MATERIAL SHOWN =>
--
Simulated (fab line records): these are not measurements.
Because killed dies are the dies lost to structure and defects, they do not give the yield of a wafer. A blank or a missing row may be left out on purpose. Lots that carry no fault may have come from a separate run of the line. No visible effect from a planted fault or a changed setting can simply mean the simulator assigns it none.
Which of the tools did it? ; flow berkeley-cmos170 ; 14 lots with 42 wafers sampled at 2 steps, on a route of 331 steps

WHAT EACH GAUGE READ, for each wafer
--

EXERCISE =>
Retype the listing above exactly as it appears.

SOLUTION =>
Simulated (fab line records): these are not measurements.
Because killed dies are the dies lost to structure and defects, they do not give the yield of a wafer. A blank or a missing row may be left out on purpose. Lots that carry no fault may have come from a separate run of the line. No visible effect from a planted fault or a changed setting can simply mean the simulator assigns it none.
Which of the tools did it? ; flow berkeley-cmos170 ; 14 lots with 42 wafers sampled at 2 steps, on a route of 331 steps

WHAT EACH GAUGE READ, for each wafer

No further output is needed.